**The data:**
=== Begin Enclosure ===

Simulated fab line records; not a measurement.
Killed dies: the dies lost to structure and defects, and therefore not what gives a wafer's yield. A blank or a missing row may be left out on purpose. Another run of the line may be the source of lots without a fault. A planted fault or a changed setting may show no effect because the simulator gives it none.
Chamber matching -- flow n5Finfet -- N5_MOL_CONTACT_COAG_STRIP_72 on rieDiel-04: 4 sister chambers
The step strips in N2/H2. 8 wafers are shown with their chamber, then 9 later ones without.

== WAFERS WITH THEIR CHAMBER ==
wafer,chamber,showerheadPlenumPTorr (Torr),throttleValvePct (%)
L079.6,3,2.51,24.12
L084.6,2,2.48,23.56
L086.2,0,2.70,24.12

=== End Enclosure ===

**Work order:**
Every record must be transcribed precisely, down to the last character.

**Task result:**
Simulated fab line records; not a measurement.
Killed dies: the dies lost to structure and defects, and therefore not what gives a wafer's yield. A blank or a missing row may be left out on purpose. Another run of the line may be the source of lots without a fault. A planted fault or a changed setting may show no effect because the simulator gives it none.
Chamber matching -- flow n5Finfet -- N5_MOL_CONTACT_COAG_STRIP_72 on rieDiel-04: 4 sister chambers
The step strips in N2/H2. 8 wafers are shown with their chamber, then 9 later ones without.

== WAFERS WITH THEIR CHAMBER ==
wafer,chamber,showerheadPlenumPTorr (Torr),throttleValvePct (%)
L079.6,3,2.51,24.12
L084.6,2,2.48,23.56
L086.2,0,2.70,24.12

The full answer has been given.